Copy the records. Keep every line exactly as it is.

*** Opening of LISTED RECORDS ***

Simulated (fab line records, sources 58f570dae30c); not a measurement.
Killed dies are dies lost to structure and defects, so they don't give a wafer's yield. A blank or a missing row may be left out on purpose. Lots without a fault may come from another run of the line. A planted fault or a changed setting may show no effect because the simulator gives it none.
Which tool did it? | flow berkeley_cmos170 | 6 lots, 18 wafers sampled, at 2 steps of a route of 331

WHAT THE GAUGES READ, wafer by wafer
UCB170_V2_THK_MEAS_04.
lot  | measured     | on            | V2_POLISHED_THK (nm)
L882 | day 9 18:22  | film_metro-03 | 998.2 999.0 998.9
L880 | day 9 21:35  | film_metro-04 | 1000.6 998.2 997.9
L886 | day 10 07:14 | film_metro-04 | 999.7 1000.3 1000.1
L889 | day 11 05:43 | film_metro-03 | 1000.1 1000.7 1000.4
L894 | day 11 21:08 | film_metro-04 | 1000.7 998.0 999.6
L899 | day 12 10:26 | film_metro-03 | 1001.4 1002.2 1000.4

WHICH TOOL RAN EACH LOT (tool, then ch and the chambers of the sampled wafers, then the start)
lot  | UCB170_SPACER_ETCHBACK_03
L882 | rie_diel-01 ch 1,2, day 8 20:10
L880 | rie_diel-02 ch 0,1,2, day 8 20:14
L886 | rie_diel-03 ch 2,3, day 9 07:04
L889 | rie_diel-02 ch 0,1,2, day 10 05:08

*** Close of LISTED RECORDS ***

■ TASK ANSWER
Simulated (fab line records, sources 58f570dae30c); not a measurement.
Killed dies are dies lost to structure and defects, so they don't give a wafer's yield. A blank or a missing row may be left out on purpose. Lots without a fault may come from another run of the line. A planted fault or a changed setting may show no effect because the simulator gives it none.
Which tool did it? | flow berkeley_cmos170 | 6 lots, 18 wafers sampled, at 2 steps of a route of 331

WHAT THE GAUGES READ, wafer by wafer
UCB170_V2_THK_MEAS_04.
lot  | measured     | on            | V2_POLISHED_THK (nm)
L882 | day 9 18:22  | film_metro-03 | 998.2 999.0 998.9
L880 | day 9 21:35  | film_metro-04 | 1000.6 998.2 997.9
L886 | day 10 07:14 | film_metro-04 | 999.7 1000.3 1000.1
L889 | day 11 05:43 | film_metro-03 | 1000.1 1000.7 1000.4
L894 | day 11 21:08 | film_metro-04 | 1000.7 998.0 999.6
L899 | day 12 10:26 | film_metro-03 | 1001.4 1002.2 1000.4

WHICH TOOL RAN EACH LOT (tool, then ch and the chambers of the sampled wafers, then the start)
lot  | UCB170_SPACER_ETCHBACK_03
L882 | rie_diel-01 ch 1,2, day 8 20:10
L880 | rie_diel-02 ch 0,1,2, day 8 20:14
L886 | rie_diel-03 ch 2,3, day 9 07:04
L889 | rie_diel-02 ch 0,1,2, day 10 05:08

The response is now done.